__The data__.
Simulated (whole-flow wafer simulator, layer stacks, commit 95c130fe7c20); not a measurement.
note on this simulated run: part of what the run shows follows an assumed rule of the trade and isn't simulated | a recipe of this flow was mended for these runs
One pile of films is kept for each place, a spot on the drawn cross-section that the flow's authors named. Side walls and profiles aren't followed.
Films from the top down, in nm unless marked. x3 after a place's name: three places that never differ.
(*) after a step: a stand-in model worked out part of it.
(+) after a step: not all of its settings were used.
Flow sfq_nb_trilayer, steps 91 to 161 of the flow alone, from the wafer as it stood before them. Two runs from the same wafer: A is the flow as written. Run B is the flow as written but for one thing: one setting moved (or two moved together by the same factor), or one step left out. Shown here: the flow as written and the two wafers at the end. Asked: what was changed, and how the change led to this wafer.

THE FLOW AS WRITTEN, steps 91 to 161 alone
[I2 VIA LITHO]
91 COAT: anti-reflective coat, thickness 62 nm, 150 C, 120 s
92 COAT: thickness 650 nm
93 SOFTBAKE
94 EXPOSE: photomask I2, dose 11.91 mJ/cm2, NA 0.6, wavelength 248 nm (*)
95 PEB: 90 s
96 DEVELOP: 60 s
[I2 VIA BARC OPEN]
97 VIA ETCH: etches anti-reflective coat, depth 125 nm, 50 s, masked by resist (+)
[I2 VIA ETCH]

__Assignment__.
Copying word for word, give each line of the data above from the first one through the line containing "Films from the", and nothing else.

__Exercise output__.
Simulated (whole-flow wafer simulator, layer stacks, commit 95c130fe7c20); not a measurement.
note on this simulated run: part of what the run shows follows an assumed rule of the trade and isn't simulated | a recipe of this flow was mended for these runs
One pile of films is kept for each place, a spot on the drawn cross-section that the flow's authors named. Side walls and profiles aren't followed.
Films from the top down, in nm unless marked. x3 after a place's name: three places that never differ.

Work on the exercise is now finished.